__SOURCE INFORMATION__:
↓↓↓
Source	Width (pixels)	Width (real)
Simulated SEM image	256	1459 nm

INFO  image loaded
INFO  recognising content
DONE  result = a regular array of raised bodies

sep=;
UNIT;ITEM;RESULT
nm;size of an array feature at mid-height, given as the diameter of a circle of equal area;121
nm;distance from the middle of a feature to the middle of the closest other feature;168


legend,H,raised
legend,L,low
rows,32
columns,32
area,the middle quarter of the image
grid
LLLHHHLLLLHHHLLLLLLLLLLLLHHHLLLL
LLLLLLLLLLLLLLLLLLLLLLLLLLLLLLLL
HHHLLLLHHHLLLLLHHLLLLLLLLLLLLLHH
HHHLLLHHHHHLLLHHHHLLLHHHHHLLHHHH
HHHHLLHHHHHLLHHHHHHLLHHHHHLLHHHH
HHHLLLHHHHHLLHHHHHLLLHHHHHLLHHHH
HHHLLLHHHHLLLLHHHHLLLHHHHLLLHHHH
↑↑↑

__WORK INSTRUCTION__: In the listing above, start at the line with "LLLLLLLLLLLLLLLLLLLLLLLLLLLLLLLL", go on through the line with "HHHLLLHHHHHLLHHHHHLLLHHHHHLLHHHH", and copy each of those lines exactly; leave out all the rest.

__TASK ANSWER__:
LLLLLLLLLLLLLLLLLLLLLLLLLLLLLLLL
HHHLLLLHHHLLLLLHHLLLLLLLLLLLLLHH
HHHLLLHHHHHLLLHHHHLLLHHHHHLLHHHH
HHHHLLHHHHHLLHHHHHHLLHHHHHLLHHHH
HHHLLLHHHHHLLHHHHHLLLHHHHHLLHHHH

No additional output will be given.